BRIEF: Restate the whole listing exactly.

DATA LISTING:
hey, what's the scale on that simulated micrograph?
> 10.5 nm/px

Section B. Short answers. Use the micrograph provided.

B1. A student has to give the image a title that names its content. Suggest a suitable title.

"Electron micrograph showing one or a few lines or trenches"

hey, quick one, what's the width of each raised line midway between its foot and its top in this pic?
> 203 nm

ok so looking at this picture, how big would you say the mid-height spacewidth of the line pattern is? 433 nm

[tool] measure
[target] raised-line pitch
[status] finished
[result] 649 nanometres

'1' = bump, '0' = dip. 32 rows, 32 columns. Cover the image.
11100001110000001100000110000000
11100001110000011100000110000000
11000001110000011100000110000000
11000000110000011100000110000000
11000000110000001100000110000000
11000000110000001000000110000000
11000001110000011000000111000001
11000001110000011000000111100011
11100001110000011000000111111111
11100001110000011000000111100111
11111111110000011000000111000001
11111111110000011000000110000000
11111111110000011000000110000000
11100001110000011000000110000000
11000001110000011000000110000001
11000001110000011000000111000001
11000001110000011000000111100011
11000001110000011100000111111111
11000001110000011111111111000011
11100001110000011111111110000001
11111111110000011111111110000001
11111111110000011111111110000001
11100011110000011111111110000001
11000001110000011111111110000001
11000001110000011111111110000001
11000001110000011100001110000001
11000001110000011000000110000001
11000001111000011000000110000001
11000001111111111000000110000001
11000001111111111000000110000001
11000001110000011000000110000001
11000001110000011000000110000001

TASK RESULT:
hey, what's the scale on that simulated micrograph?
> 10.5 nm/px

Section B. Short answers. Use the micrograph provided.

B1. A student has to give the image a title that names its content. Suggest a suitable title.

"Electron micrograph showing one or a few lines or trenches"

hey, quick one, what's the width of each raised line midway between its foot and its top in this pic?
> 203 nm

ok so looking at this picture, how big would you say the mid-height spacewidth of the line pattern is? 433 nm

[tool] measure
[target] raised-line pitch
[status] finished
[result] 649 nanometres

'1' = bump, '0' = dip. 32 rows, 32 columns. Cover the image.
11100001110000001100000110000000
11100001110000011100000110000000
11000001110000011100000110000000
11000000110000011100000110000000
11000000110000001100000110000000
11000000110000001000000110000000
11000001110000011000000111000001
11000001110000011000000111100011
11100001110000011000000111111111
11100001110000011000000111100111
11111111110000011000000111000001
11111111110000011000000110000000
11111111110000011000000110000000
11100001110000011000000110000000
11000001110000011000000110000001
11000001110000011000000111000001
11000001110000011000000111100011
11000001110000011100000111111111
11000001110000011111111111000011
11100001110000011111111110000001
11111111110000011111111110000001
11111111110000011111111110000001
11100011110000011111111110000001
11000001110000011111111110000001
11000001110000011111111110000001
11000001110000011100001110000001
11000001110000011000000110000001
11000001111000011000000110000001
11000001111111111000000110000001
11000001111111111000000110000001
11000001110000011000000110000001
11000001110000011000000110000001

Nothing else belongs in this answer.